Required action: Everything from the top of the data below through the line with "note on this" should be duplicated exactly, and nothing past it.

== Segment start ==

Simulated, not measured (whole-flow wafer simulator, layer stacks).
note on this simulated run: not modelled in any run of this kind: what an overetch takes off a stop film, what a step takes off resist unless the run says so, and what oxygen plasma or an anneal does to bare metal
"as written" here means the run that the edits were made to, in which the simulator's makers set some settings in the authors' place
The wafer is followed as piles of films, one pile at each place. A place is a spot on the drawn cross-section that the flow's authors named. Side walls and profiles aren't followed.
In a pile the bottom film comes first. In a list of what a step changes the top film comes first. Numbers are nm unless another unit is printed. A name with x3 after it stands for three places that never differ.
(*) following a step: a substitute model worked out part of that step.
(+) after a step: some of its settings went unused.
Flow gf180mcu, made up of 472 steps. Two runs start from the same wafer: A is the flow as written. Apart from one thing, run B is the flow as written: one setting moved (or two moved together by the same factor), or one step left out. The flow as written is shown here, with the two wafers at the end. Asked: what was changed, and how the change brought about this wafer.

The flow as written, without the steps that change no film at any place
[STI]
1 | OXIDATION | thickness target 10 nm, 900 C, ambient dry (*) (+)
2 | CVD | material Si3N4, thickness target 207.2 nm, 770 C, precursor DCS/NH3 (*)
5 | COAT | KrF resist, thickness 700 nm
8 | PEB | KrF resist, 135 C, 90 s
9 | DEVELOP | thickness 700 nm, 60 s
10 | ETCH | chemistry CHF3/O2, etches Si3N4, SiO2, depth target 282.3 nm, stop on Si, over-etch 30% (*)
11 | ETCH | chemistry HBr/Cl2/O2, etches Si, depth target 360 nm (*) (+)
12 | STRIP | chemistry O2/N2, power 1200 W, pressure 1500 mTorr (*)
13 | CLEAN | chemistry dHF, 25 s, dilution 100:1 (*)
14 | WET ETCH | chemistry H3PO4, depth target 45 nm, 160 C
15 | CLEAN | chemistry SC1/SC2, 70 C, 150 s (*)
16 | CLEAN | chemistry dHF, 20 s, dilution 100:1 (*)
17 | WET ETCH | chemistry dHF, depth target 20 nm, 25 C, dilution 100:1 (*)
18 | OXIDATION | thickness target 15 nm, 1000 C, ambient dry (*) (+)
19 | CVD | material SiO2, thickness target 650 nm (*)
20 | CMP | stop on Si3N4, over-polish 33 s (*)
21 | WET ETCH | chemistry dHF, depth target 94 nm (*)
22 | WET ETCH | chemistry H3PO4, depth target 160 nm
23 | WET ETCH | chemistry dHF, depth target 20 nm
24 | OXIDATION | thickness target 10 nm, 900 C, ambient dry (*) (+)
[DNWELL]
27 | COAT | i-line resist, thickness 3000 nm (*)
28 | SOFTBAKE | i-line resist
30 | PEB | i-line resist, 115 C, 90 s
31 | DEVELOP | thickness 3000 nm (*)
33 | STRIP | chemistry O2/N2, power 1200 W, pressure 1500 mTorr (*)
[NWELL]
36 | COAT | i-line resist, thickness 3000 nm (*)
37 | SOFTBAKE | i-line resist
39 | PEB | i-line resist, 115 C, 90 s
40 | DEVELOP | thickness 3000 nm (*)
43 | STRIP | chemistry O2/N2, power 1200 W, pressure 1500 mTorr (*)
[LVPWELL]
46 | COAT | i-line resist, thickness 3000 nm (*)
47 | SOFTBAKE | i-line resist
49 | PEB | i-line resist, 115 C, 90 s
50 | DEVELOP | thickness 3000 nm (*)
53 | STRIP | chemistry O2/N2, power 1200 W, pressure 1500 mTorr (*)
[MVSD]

== Segment end ==

Expected answer:
Simulated, not measured (whole-flow wafer simulator, layer stacks).
note on this simulated run: not modelled in any run of this kind: what an overetch takes off a stop film, what a step takes off resist unless the run says so, and what oxygen plasma or an anneal does to bare metal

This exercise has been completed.